+++ Raw data +++
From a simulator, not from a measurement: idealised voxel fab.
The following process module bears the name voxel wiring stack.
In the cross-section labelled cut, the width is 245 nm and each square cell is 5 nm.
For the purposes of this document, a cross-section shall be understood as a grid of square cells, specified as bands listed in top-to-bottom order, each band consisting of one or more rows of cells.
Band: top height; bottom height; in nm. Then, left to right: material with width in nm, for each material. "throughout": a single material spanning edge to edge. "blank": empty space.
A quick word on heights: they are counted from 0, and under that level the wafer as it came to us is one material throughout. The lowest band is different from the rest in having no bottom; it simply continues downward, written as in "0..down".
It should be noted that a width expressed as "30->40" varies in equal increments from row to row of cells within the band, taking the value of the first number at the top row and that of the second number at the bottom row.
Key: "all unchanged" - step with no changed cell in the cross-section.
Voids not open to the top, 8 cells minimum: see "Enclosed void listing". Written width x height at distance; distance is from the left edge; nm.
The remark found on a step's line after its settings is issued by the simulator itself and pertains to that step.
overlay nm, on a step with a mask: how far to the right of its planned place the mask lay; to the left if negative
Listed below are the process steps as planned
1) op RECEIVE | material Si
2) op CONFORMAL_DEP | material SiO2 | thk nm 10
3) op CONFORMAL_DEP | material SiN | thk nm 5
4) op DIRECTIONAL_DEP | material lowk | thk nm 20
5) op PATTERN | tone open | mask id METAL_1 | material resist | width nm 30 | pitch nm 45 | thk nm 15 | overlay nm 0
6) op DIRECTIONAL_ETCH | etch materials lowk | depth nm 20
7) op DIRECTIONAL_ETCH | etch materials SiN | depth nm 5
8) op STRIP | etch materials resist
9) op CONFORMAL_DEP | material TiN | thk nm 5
+++

Work item:
What is wanted is every line from the first line of the entries through the line that contains "6) op DIRECTIONAL_ETCH", given again exactly.

Worked solution:
From a simulator, not from a measurement: idealised voxel fab.
The following process module bears the name voxel wiring stack.
In the cross-section labelled cut, the width is 245 nm and each square cell is 5 nm.
For the purposes of this document, a cross-section shall be understood as a grid of square cells, specified as bands listed in top-to-bottom order, each band consisting of one or more rows of cells.
Band: top height; bottom height; in nm. Then, left to right: material with width in nm, for each material. "throughout": a single material spanning edge to edge. "blank": empty space.
A quick word on heights: they are counted from 0, and under that level the wafer as it came to us is one material throughout. The lowest band is different from the rest in having no bottom; it simply continues downward, written as in "0..down".
It should be noted that a width expressed as "30->40" varies in equal increments from row to row of cells within the band, taking the value of the first number at the top row and that of the second number at the bottom row.
Key: "all unchanged" - step with no changed cell in the cross-section.
Voids not open to the top, 8 cells minimum: see "Enclosed void listing". Written width x height at distance; distance is from the left edge; nm.
The remark found on a step's line after its settings is issued by the simulator itself and pertains to that step.
overlay nm, on a step with a mask: how far to the right of its planned place the mask lay; to the left if negative
Listed below are the process steps as planned
1) op RECEIVE | material Si
2) op CONFORMAL_DEP | material SiO2 | thk nm 10
3) op CONFORMAL_DEP | material SiN | thk nm 5
4) op DIRECTIONAL_DEP | material lowk | thk nm 20
5) op PATTERN | tone open | mask id METAL_1 | material resist | width nm 30 | pitch nm 45 | thk nm 15 | overlay nm 0
6) op DIRECTIONAL_ETCH | etch materials lowk | depth nm 20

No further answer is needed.